→ **Given data**:
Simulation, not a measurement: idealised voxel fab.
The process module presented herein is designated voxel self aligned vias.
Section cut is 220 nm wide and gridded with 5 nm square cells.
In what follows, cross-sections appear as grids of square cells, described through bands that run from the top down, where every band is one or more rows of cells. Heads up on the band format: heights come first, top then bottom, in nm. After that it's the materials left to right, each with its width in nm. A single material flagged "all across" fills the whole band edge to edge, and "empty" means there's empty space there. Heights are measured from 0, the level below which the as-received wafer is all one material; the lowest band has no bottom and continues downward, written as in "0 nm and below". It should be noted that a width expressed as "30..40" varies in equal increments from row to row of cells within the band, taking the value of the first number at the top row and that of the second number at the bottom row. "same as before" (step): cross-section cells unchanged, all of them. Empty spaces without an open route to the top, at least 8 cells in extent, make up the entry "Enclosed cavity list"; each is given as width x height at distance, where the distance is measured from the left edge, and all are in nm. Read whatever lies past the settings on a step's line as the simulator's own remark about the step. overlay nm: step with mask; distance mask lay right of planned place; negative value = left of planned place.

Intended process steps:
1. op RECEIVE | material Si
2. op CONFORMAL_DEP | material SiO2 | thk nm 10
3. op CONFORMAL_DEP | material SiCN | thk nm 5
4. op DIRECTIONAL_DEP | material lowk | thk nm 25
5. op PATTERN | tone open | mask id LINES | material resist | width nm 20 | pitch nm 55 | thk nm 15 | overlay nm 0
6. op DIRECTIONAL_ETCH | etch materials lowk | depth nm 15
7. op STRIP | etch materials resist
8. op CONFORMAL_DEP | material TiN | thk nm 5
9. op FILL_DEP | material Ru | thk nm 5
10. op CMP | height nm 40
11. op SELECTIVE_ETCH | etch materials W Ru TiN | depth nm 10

→ **Exercise**: The data above needs to be retyped in full, exactly as given.

→ **Task result**:
Simulation, not a measurement: idealised voxel fab.
The process module presented herein is designated voxel self aligned vias.
Section cut is 220 nm wide and gridded with 5 nm square cells.
In what follows, cross-sections appear as grids of square cells, described through bands that run from the top down, where every band is one or more rows of cells. Heads up on the band format: heights come first, top then bottom, in nm. After that it's the materials left to right, each with its width in nm. A single material flagged "all across" fills the whole band edge to edge, and "empty" means there's empty space there. Heights are measured from 0, the level below which the as-received wafer is all one material; the lowest band has no bottom and continues downward, written as in "0 nm and below". It should be noted that a width expressed as "30..40" varies in equal increments from row to row of cells within the band, taking the value of the first number at the top row and that of the second number at the bottom row. "same as before" (step): cross-section cells unchanged, all of them. Empty spaces without an open route to the top, at least 8 cells in extent, make up the entry "Enclosed cavity list"; each is given as width x height at distance, where the distance is measured from the left edge, and all are in nm. Read whatever lies past the settings on a step's line as the simulator's own remark about the step. overlay nm: step with mask; distance mask lay right of planned place; negative value = left of planned place.

Intended process steps:
1. op RECEIVE | material Si
2. op CONFORMAL_DEP | material SiO2 | thk nm 10
3. op CONFORMAL_DEP | material SiCN | thk nm 5
4. op DIRECTIONAL_DEP | material lowk | thk nm 25
5. op PATTERN | tone open | mask id LINES | material resist | width nm 20 | pitch nm 55 | thk nm 15 | overlay nm 0
6. op DIRECTIONAL_ETCH | etch materials lowk | depth nm 15
7. op STRIP | etch materials resist
8. op CONFORMAL_DEP | material TiN | thk nm 5
9. op FILL_DEP | material Ru | thk nm 5
10. op CMP | height nm 40
11. op SELECTIVE_ETCH | etch materials W Ru TiN | depth nm 10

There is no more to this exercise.